> Data provided
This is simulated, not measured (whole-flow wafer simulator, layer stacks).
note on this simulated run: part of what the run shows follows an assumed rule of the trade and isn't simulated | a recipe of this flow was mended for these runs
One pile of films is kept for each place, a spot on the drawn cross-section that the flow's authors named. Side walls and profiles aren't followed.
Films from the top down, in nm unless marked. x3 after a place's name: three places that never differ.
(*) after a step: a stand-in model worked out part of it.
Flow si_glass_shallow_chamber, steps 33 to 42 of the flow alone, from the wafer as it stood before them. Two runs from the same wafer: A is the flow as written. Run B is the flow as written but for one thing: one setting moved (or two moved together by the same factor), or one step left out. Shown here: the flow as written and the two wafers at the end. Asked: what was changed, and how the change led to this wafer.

> Exercise
Every line of the material is to be transcribed exactly.

> Task response
This is simulated, not measured (whole-flow wafer simulator, layer stacks).
note on this simulated run: part of what the run shows follows an assumed rule of the trade and isn't simulated | a recipe of this flow was mended for these runs
One pile of films is kept for each place, a spot on the drawn cross-section that the flow's authors named. Side walls and profiles aren't followed.
Films from the top down, in nm unless marked. x3 after a place's name: three places that never differ.
(*) after a step: a stand-in model worked out part of it.
Flow si_glass_shallow_chamber, steps 33 to 42 of the flow alone, from the wafer as it stood before them. Two runs from the same wafer: A is the flow as written. Run B is the flow as written but for one thing: one setting moved (or two moved together by the same factor), or one step left out. Shown here: the flow as written and the two wafers at the end. Asked: what was changed, and how the change led to this wafer.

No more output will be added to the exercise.